**SUPPLIED ENTRIES**

#####

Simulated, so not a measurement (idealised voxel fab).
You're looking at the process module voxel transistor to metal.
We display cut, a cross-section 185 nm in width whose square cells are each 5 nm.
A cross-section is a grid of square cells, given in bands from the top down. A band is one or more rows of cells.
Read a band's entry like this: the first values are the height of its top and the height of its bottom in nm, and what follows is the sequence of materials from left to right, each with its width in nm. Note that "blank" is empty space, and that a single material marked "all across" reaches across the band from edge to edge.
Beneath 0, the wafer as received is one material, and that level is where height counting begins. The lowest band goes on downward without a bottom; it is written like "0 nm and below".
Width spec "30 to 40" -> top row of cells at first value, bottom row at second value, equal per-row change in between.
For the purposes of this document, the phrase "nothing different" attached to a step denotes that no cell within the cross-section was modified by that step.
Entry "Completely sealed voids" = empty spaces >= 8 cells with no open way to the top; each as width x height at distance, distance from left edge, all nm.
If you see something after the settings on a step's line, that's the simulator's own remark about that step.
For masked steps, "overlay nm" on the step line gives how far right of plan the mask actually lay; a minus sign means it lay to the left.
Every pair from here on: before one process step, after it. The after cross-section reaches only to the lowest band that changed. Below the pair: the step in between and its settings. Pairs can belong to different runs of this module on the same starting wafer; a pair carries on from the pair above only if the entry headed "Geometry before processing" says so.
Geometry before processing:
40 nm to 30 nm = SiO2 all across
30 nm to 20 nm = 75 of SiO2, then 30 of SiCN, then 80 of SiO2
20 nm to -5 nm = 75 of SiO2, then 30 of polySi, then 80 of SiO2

#####

**REQUIRED ACTION**
Nothing in the records above may be left out; repeat them exactly.

**EXERCISE SOLUTION**
Simulated, so not a measurement (idealised voxel fab).
You're looking at the process module voxel transistor to metal.
We display cut, a cross-section 185 nm in width whose square cells are each 5 nm.
A cross-section is a grid of square cells, given in bands from the top down. A band is one or more rows of cells.
Read a band's entry like this: the first values are the height of its top and the height of its bottom in nm, and what follows is the sequence of materials from left to right, each with its width in nm. Note that "blank" is empty space, and that a single material marked "all across" reaches across the band from edge to edge.
Beneath 0, the wafer as received is one material, and that level is where height counting begins. The lowest band goes on downward without a bottom; it is written like "0 nm and below".
Width spec "30 to 40" -> top row of cells at first value, bottom row at second value, equal per-row change in between.
For the purposes of this document, the phrase "nothing different" attached to a step denotes that no cell within the cross-section was modified by that step.
Entry "Completely sealed voids" = empty spaces >= 8 cells with no open way to the top; each as width x height at distance, distance from left edge, all nm.
If you see something after the settings on a step's line, that's the simulator's own remark about that step.
For masked steps, "overlay nm" on the step line gives how far right of plan the mask actually lay; a minus sign means it lay to the left.
Every pair from here on: before one process step, after it. The after cross-section reaches only to the lowest band that changed. Below the pair: the step in between and its settings. Pairs can belong to different runs of this module on the same starting wafer; a pair carries on from the pair above only if the entry headed "Geometry before processing" says so.
Geometry before processing:
40 nm to 30 nm = SiO2 all across
30 nm to 20 nm = 75 of SiO2, then 30 of SiCN, then 80 of SiO2
20 nm to -5 nm = 75 of SiO2, then 30 of polySi, then 80 of SiO2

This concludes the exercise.